DATASET RECORDS
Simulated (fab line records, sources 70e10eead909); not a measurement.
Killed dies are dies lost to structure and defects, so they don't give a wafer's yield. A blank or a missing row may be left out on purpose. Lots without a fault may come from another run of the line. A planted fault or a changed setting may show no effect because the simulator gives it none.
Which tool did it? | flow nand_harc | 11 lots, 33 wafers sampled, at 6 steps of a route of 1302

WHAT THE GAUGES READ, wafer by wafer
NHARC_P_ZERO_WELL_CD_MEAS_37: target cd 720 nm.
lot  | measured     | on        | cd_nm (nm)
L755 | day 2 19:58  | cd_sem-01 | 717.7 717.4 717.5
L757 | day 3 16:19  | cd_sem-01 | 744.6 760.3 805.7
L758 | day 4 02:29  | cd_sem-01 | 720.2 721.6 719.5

REQUIRED ACTION
Output the material again, line for line.

TASK ANSWER
Simulated (fab line records, sources 70e10eead909); not a measurement.
Killed dies are dies lost to structure and defects, so they don't give a wafer's yield. A blank or a missing row may be left out on purpose. Lots without a fault may come from another run of the line. A planted fault or a changed setting may show no effect because the simulator gives it none.
Which tool did it? | flow nand_harc | 11 lots, 33 wafers sampled, at 6 steps of a route of 1302

WHAT THE GAUGES READ, wafer by wafer
NHARC_P_ZERO_WELL_CD_MEAS_37: target cd 720 nm.
lot  | measured     | on        | cd_nm (nm)
L755 | day 2 19:58  | cd_sem-01 | 717.7 717.4 717.5
L757 | day 3 16:19  | cd_sem-01 | 744.6 760.3 805.7
L758 | day 4 02:29  | cd_sem-01 | 720.2 721.6 719.5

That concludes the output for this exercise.